> **Data records**:
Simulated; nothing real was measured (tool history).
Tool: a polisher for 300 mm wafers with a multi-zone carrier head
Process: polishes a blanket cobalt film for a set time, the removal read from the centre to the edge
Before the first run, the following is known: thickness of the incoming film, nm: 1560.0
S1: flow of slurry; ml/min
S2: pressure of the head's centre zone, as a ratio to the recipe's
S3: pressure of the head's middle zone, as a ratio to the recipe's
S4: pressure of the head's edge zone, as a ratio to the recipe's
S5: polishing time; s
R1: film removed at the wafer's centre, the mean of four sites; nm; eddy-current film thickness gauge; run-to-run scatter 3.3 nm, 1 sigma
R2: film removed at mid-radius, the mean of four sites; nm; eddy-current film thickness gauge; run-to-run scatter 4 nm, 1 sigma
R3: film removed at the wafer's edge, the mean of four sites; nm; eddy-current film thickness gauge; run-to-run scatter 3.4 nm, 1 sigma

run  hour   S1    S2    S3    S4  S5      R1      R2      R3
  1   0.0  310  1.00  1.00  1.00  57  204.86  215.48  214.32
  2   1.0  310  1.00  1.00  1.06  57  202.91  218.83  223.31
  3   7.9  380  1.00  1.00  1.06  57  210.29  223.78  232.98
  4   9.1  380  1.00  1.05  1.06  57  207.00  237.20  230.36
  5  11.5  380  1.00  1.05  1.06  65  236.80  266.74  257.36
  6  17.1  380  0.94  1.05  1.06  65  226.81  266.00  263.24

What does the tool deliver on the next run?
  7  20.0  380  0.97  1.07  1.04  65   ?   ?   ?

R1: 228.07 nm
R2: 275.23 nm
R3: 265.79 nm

> **Assignment**: Looking back over the data above, restate word for word the lines that begin at the line with "What does the tool deliver on the next run?" and end at the line with "R2: 275.23 nm", inclusive.

> **Exercise answer**:
What does the tool deliver on the next run?
  7  20.0  380  0.97  1.07  1.04  65   ?   ?   ?

R1: 228.07 nm
R2: 275.23 nm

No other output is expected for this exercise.